**Work instruction**:
Every line of the data is to be retyped exactly.

****************

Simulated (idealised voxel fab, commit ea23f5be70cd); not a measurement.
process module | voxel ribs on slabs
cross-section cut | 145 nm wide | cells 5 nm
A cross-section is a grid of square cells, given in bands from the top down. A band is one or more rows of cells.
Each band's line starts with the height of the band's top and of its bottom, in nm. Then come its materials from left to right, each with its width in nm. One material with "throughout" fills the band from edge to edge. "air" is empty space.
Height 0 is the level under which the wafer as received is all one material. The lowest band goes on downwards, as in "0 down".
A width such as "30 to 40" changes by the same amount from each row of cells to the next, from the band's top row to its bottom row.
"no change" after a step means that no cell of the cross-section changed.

****************

**Task answer**:
Simulated (idealised voxel fab, commit ea23f5be70cd); not a measurement.
process module | voxel ribs on slabs
cross-section cut | 145 nm wide | cells 5 nm
A cross-section is a grid of square cells, given in bands from the top down. A band is one or more rows of cells.
Each band's line starts with the height of the band's top and of its bottom, in nm. Then come its materials from left to right, each with its width in nm. One material with "throughout" fills the band from edge to edge. "air" is empty space.
Height 0 is the level under which the wafer as received is all one material. The lowest band goes on downwards, as in "0 down".
A width such as "30 to 40" changes by the same amount from each row of cells to the next, from the band's top row to its bottom row.
"no change" after a step means that no cell of the cross-section changed.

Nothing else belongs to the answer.